_Assigned task_.
Among the lines below, a stretch begins at the one with "9 COAT: KrF resist" and ends at the one with "16 ETCH: chemistry". Repeat that stretch exactly, ends included.

───── Input data

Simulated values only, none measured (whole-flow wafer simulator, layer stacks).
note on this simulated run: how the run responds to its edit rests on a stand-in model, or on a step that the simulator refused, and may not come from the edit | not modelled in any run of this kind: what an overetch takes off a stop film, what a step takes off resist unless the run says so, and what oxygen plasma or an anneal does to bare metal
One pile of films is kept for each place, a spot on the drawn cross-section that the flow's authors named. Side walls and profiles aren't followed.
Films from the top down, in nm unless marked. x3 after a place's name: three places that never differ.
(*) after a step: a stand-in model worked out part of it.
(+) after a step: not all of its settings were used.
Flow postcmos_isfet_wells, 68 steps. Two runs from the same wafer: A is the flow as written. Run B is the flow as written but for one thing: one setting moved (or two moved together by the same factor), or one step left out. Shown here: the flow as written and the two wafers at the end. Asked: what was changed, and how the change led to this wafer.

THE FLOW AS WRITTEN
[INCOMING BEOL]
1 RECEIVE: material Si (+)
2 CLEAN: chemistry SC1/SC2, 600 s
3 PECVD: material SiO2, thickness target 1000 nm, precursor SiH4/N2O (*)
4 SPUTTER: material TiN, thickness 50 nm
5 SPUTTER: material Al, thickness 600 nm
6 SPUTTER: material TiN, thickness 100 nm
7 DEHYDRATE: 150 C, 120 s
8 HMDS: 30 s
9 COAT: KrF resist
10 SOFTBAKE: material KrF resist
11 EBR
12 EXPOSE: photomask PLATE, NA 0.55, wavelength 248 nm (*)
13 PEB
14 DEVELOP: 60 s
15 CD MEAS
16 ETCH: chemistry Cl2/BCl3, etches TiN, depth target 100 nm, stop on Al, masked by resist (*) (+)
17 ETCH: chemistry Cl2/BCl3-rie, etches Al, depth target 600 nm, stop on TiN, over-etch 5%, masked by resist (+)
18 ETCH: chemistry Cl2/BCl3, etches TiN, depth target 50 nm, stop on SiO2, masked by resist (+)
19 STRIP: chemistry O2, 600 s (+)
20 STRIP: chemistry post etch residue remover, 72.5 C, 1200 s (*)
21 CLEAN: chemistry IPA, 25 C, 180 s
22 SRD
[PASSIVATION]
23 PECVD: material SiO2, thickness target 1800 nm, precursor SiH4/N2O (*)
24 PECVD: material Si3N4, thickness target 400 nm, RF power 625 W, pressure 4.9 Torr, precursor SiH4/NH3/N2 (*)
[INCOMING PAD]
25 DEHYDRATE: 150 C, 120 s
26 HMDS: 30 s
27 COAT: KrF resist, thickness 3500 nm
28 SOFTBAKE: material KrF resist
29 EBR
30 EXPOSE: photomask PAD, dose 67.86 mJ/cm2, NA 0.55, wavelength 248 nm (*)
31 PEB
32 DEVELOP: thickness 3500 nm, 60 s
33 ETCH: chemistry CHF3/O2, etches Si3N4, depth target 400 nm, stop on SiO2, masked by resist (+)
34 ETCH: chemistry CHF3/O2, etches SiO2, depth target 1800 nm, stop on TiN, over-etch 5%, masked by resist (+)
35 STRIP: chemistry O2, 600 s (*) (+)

──────────

_Problem solution_.
9 COAT: KrF resist
10 SOFTBAKE: material KrF resist
11 EBR
12 EXPOSE: photomask PLATE, NA 0.55, wavelength 248 nm (*)
13 PEB
14 DEVELOP: 60 s
15 CD MEAS
16 ETCH: chemistry Cl2/BCl3, etches TiN, depth target 100 nm, stop on Al, masked by resist (*) (+)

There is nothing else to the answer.